### WORK REQUEST
The required output is the complete data, repeated without alteration.

### EXTRACTED DATA
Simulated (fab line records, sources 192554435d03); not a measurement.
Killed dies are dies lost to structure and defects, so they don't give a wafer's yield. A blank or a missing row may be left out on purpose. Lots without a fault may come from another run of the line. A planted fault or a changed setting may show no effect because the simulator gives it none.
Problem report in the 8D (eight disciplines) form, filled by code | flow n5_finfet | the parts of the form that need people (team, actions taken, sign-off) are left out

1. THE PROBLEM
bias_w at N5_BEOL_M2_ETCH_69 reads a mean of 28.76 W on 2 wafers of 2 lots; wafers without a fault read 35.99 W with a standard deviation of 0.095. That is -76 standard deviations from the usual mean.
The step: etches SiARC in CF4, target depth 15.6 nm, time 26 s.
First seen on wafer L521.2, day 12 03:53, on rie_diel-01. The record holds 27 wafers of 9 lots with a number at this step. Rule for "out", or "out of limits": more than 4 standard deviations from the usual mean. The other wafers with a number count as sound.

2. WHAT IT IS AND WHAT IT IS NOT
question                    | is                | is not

### EXPECTED ANSWER
Simulated (fab line records, sources 192554435d03); not a measurement.
Killed dies are dies lost to structure and defects, so they don't give a wafer's yield. A blank or a missing row may be left out on purpose. Lots without a fault may come from another run of the line. A planted fault or a changed setting may show no effect because the simulator gives it none.
Problem report in the 8D (eight disciplines) form, filled by code | flow n5_finfet | the parts of the form that need people (team, actions taken, sign-off) are left out

1. THE PROBLEM
bias_w at N5_BEOL_M2_ETCH_69 reads a mean of 28.76 W on 2 wafers of 2 lots; wafers without a fault read 35.99 W with a standard deviation of 0.095. That is -76 standard deviations from the usual mean.
The step: etches SiARC in CF4, target depth 15.6 nm, time 26 s.
First seen on wafer L521.2, day 12 03:53, on rie_diel-01. The record holds 27 wafers of 9 lots with a number at this step. Rule for "out", or "out of limits": more than 4 standard deviations from the usual mean. The other wafers with a number count as sound.

2. WHAT IT IS AND WHAT IT IS NOT
question                    | is                | is not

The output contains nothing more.